◆ **PROVIDED DATA**:
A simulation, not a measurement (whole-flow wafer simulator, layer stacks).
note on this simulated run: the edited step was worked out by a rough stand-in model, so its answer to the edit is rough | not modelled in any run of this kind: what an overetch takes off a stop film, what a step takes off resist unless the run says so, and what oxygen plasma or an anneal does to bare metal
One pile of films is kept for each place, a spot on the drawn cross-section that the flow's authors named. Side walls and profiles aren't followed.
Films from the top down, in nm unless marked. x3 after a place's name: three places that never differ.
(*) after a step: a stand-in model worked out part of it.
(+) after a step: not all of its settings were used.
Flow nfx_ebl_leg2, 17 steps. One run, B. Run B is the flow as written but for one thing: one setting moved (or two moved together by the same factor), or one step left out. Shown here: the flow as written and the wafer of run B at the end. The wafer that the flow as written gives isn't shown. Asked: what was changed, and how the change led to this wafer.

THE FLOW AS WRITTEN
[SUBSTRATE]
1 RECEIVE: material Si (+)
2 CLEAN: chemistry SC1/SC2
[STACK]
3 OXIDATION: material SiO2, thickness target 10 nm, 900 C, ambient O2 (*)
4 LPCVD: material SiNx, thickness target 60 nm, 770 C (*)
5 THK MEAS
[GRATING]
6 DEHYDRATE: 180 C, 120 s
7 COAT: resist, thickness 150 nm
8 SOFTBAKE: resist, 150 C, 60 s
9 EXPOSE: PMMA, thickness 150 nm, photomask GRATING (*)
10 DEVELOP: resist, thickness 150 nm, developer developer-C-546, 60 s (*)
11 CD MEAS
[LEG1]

◆ **WORK REQUEST**: Copy out the material above in its entirety. Every detail must match.

◆ **PROBLEM SOLUTION**:
A simulation, not a measurement (whole-flow wafer simulator, layer stacks).
note on this simulated run: the edited step was worked out by a rough stand-in model, so its answer to the edit is rough | not modelled in any run of this kind: what an overetch takes off a stop film, what a step takes off resist unless the run says so, and what oxygen plasma or an anneal does to bare metal
One pile of films is kept for each place, a spot on the drawn cross-section that the flow's authors named. Side walls and profiles aren't followed.
Films from the top down, in nm unless marked. x3 after a place's name: three places that never differ.
(*) after a step: a stand-in model worked out part of it.
(+) after a step: not all of its settings were used.
Flow nfx_ebl_leg2, 17 steps. One run, B. Run B is the flow as written but for one thing: one setting moved (or two moved together by the same factor), or one step left out. Shown here: the flow as written and the wafer of run B at the end. The wafer that the flow as written gives isn't shown. Asked: what was changed, and how the change led to this wafer.

THE FLOW AS WRITTEN
[SUBSTRATE]
1 RECEIVE: material Si (+)
2 CLEAN: chemistry SC1/SC2
[STACK]
3 OXIDATION: material SiO2, thickness target 10 nm, 900 C, ambient O2 (*)
4 LPCVD: material SiNx, thickness target 60 nm, 770 C (*)
5 THK MEAS
[GRATING]
6 DEHYDRATE: 180 C, 120 s
7 COAT: resist, thickness 150 nm
8 SOFTBAKE: resist, 150 C, 60 s
9 EXPOSE: PMMA, thickness 150 nm, photomask GRATING (*)
10 DEVELOP: resist, thickness 150 nm, developer developer-C-546, 60 s (*)
11 CD MEAS
[LEG1]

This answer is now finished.